**Activity**
Beginning at the top of the data below, write out every line exactly until you reach the line with "Run 17, hour", and include that line.

─── Provided data ───

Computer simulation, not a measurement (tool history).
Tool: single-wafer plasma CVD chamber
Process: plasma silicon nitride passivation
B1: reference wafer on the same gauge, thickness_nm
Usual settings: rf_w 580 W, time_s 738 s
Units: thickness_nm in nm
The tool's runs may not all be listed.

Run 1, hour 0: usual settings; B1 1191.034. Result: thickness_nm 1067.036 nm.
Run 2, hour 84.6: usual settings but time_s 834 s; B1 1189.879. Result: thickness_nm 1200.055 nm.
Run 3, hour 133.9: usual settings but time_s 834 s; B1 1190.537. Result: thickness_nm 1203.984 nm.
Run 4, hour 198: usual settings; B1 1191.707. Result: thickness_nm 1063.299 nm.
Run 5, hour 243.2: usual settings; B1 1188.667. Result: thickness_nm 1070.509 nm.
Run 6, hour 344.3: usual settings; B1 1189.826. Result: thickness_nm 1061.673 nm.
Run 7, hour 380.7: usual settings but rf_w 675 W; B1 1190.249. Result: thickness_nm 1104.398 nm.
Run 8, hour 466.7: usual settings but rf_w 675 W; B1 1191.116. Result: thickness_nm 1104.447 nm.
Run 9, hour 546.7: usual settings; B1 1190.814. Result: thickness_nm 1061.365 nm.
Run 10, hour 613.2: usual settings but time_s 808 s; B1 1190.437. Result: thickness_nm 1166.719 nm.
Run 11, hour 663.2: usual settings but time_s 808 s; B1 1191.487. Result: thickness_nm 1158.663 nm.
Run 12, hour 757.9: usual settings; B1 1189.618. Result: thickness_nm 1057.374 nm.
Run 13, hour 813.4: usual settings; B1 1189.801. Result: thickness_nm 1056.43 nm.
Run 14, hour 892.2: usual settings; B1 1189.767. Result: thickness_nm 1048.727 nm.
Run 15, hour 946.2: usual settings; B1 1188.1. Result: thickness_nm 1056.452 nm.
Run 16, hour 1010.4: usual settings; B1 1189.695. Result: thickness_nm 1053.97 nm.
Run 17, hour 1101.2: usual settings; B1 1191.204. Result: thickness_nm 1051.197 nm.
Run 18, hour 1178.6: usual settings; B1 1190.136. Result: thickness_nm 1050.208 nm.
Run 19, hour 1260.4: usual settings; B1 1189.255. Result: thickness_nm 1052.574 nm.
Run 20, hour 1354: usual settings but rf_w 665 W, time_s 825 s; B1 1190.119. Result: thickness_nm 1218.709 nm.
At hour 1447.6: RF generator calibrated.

───

**Exercise solution**
Computer simulation, not a measurement (tool history).
Tool: single-wafer plasma CVD chamber
Process: plasma silicon nitride passivation
B1: reference wafer on the same gauge, thickness_nm
Usual settings: rf_w 580 W, time_s 738 s
Units: thickness_nm in nm
The tool's runs may not all be listed.

Run 1, hour 0: usual settings; B1 1191.034. Result: thickness_nm 1067.036 nm.
Run 2, hour 84.6: usual settings but time_s 834 s; B1 1189.879. Result: thickness_nm 1200.055 nm.
Run 3, hour 133.9: usual settings but time_s 834 s; B1 1190.537. Result: thickness_nm 1203.984 nm.
Run 4, hour 198: usual settings; B1 1191.707. Result: thickness_nm 1063.299 nm.
Run 5, hour 243.2: usual settings; B1 1188.667. Result: thickness_nm 1070.509 nm.
Run 6, hour 344.3: usual settings; B1 1189.826. Result: thickness_nm 1061.673 nm.
Run 7, hour 380.7: usual settings but rf_w 675 W; B1 1190.249. Result: thickness_nm 1104.398 nm.
Run 8, hour 466.7: usual settings but rf_w 675 W; B1 1191.116. Result: thickness_nm 1104.447 nm.
Run 9, hour 546.7: usual settings; B1 1190.814. Result: thickness_nm 1061.365 nm.
Run 10, hour 613.2: usual settings but time_s 808 s; B1 1190.437. Result: thickness_nm 1166.719 nm.
Run 11, hour 663.2: usual settings but time_s 808 s; B1 1191.487. Result: thickness_nm 1158.663 nm.
Run 12, hour 757.9: usual settings; B1 1189.618. Result: thickness_nm 1057.374 nm.
Run 13, hour 813.4: usual settings; B1 1189.801. Result: thickness_nm 1056.43 nm.
Run 14, hour 892.2: usual settings; B1 1189.767. Result: thickness_nm 1048.727 nm.
Run 15, hour 946.2: usual settings; B1 1188.1. Result: thickness_nm 1056.452 nm.
Run 16, hour 1010.4: usual settings; B1 1189.695. Result: thickness_nm 1053.97 nm.
Run 17, hour 1101.2: usual settings; B1 1191.204. Result: thickness_nm 1051.197 nm.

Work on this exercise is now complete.